EXCERPTED RECORDS:
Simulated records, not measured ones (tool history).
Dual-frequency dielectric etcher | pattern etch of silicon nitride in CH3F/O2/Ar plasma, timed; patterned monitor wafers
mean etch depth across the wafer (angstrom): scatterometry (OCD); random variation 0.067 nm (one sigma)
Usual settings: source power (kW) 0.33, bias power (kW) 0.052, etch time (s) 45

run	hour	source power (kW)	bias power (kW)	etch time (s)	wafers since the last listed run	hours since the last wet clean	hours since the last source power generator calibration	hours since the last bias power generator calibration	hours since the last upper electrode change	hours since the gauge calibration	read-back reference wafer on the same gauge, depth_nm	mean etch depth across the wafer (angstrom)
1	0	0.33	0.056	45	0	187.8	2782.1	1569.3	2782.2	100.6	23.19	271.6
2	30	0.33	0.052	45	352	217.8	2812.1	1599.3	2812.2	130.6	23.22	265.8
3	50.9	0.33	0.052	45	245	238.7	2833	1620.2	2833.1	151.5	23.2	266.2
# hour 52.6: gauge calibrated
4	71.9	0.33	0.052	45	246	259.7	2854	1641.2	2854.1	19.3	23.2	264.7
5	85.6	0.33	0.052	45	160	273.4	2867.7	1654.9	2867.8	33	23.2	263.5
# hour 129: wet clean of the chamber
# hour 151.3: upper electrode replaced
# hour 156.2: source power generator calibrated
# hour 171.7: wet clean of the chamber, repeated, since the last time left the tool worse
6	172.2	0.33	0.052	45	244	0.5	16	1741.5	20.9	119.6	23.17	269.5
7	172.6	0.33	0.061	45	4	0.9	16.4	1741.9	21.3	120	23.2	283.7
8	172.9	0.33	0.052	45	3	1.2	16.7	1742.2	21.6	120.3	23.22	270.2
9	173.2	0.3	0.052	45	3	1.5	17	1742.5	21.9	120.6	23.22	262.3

WORK INSTRUCTION:
The reply should consist solely of the lines above from the one that has "mean etch depth across the wafer (angstrom): scatterometry" through the one that has "Usual settings: source", reproduced exactly.

TASK SOLUTION:
mean etch depth across the wafer (angstrom): scatterometry (OCD); random variation 0.067 nm (one sigma)
Usual settings: source power (kW) 0.33, bias power (kW) 0.052, etch time (s) 45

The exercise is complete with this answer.